EXCERPTED RECORDS:
━━━━━━━━━━━━━━━━━━━━━━━━━━━━━━

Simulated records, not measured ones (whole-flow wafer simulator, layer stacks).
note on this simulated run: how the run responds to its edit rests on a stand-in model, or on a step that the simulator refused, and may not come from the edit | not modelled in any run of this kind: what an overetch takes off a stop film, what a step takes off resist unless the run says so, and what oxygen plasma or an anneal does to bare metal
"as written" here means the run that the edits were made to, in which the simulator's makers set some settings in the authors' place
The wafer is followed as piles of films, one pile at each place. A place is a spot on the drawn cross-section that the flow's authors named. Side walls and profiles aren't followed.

━━━━━━━━━━━━━━━━━━━━━━━━━━━━━━

WORK INSTRUCTION: Exactly as they stand above, repeat all the records.

TASK SOLUTION:
Simulated records, not measured ones (whole-flow wafer simulator, layer stacks).
note on this simulated run: how the run responds to its edit rests on a stand-in model, or on a step that the simulator refused, and may not come from the edit | not modelled in any run of this kind: what an overetch takes off a stop film, what a step takes off resist unless the run says so, and what oxygen plasma or an anneal does to bare metal
"as written" here means the run that the edits were made to, in which the simulator's makers set some settings in the authors' place
The wafer is followed as piles of films, one pile at each place. A place is a spot on the drawn cross-section that the flow's authors named. Side walls and profiles aren't followed.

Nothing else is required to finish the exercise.